(Recorded data):
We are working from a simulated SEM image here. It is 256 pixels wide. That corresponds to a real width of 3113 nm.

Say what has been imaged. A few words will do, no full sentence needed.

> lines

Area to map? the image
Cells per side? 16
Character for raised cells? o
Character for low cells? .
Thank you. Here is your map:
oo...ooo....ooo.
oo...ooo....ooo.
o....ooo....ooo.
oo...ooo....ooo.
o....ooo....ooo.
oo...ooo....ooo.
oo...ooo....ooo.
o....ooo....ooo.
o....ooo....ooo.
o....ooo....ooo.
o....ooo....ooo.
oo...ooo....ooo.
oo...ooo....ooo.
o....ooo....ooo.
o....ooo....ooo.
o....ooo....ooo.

(Work order): Every line from the top of the material above through the line holding "Character for raised cells? o" should be reproduced word for word, and nothing beyond it.

(Problem solution):
We are working from a simulated SEM image here. It is 256 pixels wide. That corresponds to a real width of 3113 nm.

Say what has been imaged. A few words will do, no full sentence needed.

> lines

Area to map? the image
Cells per side? 16
Character for raised cells? o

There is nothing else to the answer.